**Work request:** For the records below, print every one exactly, with nothing dropped.

**Information provided:**
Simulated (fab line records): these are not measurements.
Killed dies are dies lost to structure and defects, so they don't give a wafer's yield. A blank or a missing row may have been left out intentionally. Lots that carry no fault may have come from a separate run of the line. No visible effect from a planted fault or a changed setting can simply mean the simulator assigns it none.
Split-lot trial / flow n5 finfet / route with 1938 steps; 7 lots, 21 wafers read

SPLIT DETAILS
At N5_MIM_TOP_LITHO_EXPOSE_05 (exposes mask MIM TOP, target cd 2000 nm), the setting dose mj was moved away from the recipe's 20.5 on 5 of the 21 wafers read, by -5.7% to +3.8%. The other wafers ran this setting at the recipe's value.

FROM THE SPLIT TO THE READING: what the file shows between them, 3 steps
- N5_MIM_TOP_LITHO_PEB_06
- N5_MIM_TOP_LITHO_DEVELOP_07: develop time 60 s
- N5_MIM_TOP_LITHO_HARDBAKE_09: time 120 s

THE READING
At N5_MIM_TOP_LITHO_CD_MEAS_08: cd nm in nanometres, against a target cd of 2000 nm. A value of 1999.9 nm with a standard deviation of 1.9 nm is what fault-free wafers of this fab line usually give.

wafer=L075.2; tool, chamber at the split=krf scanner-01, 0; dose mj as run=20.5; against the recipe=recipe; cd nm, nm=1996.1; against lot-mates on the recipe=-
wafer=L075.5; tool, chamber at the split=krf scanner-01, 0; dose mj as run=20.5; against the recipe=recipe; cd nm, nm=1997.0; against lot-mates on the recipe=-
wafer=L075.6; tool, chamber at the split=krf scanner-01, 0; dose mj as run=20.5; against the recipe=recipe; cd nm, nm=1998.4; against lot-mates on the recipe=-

**Written response:**
Simulated (fab line records): these are not measurements.
Killed dies are dies lost to structure and defects, so they don't give a wafer's yield. A blank or a missing row may have been left out intentionally. Lots that carry no fault may have come from a separate run of the line. No visible effect from a planted fault or a changed setting can simply mean the simulator assigns it none.
Split-lot trial / flow n5 finfet / route with 1938 steps; 7 lots, 21 wafers read

SPLIT DETAILS
At N5_MIM_TOP_LITHO_EXPOSE_05 (exposes mask MIM TOP, target cd 2000 nm), the setting dose mj was moved away from the recipe's 20.5 on 5 of the 21 wafers read, by -5.7% to +3.8%. The other wafers ran this setting at the recipe's value.

FROM THE SPLIT TO THE READING: what the file shows between them, 3 steps
- N5_MIM_TOP_LITHO_PEB_06
- N5_MIM_TOP_LITHO_DEVELOP_07: develop time 60 s
- N5_MIM_TOP_LITHO_HARDBAKE_09: time 120 s

THE READING
At N5_MIM_TOP_LITHO_CD_MEAS_08: cd nm in nanometres, against a target cd of 2000 nm. A value of 1999.9 nm with a standard deviation of 1.9 nm is what fault-free wafers of this fab line usually give.

wafer=L075.2; tool, chamber at the split=krf scanner-01, 0; dose mj as run=20.5; against the recipe=recipe; cd nm, nm=1996.1; against lot-mates on the recipe=-
wafer=L075.5; tool, chamber at the split=krf scanner-01, 0; dose mj as run=20.5; against the recipe=recipe; cd nm, nm=1997.0; against lot-mates on the recipe=-
wafer=L075.6; tool, chamber at the split=krf scanner-01, 0; dose mj as run=20.5; against the recipe=recipe; cd nm, nm=1998.4; against lot-mates on the recipe=-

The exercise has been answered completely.